# WORK ORDER
I need all of the entries printed exactly.

┌─ DATA TO EXAMINE

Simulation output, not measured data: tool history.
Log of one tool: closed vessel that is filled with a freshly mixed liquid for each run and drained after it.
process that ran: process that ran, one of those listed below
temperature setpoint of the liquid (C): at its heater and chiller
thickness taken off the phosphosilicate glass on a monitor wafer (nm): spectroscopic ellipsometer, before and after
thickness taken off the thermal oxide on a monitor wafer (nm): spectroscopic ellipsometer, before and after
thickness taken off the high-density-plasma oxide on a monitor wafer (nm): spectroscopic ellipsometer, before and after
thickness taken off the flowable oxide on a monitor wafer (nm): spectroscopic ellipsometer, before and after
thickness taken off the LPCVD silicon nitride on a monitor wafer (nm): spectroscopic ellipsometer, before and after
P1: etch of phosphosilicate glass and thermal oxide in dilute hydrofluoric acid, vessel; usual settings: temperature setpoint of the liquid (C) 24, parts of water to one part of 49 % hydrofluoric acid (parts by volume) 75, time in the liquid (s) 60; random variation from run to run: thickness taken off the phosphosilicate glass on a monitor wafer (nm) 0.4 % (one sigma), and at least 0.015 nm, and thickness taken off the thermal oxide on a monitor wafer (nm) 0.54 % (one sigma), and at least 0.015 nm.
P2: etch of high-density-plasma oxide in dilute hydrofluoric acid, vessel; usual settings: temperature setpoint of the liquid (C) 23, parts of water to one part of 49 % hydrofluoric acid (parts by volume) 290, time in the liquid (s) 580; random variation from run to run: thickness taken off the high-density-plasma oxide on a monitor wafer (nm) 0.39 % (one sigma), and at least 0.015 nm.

└─

# YOUR RESPONSE
Simulation output, not measured data: tool history.
Log of one tool: closed vessel that is filled with a freshly mixed liquid for each run and drained after it.
process that ran: process that ran, one of those listed below
temperature setpoint of the liquid (C): at its heater and chiller
thickness taken off the phosphosilicate glass on a monitor wafer (nm): spectroscopic ellipsometer, before and after
thickness taken off the thermal oxide on a monitor wafer (nm): spectroscopic ellipsometer, before and after
thickness taken off the high-density-plasma oxide on a monitor wafer (nm): spectroscopic ellipsometer, before and after
thickness taken off the flowable oxide on a monitor wafer (nm): spectroscopic ellipsometer, before and after
thickness taken off the LPCVD silicon nitride on a monitor wafer (nm): spectroscopic ellipsometer, before and after
P1: etch of phosphosilicate glass and thermal oxide in dilute hydrofluoric acid, vessel; usual settings: temperature setpoint of the liquid (C) 24, parts of water to one part of 49 % hydrofluoric acid (parts by volume) 75, time in the liquid (s) 60; random variation from run to run: thickness taken off the phosphosilicate glass on a monitor wafer (nm) 0.4 % (one sigma), and at least 0.015 nm, and thickness taken off the thermal oxide on a monitor wafer (nm) 0.54 % (one sigma), and at least 0.015 nm.
P2: etch of high-density-plasma oxide in dilute hydrofluoric acid, vessel; usual settings: temperature setpoint of the liquid (C) 23, parts of water to one part of 49 % hydrofluoric acid (parts by volume) 290, time in the liquid (s) 580; random variation from run to run: thickness taken off the high-density-plasma oxide on a monitor wafer (nm) 0.39 % (one sigma), and at least 0.015 nm.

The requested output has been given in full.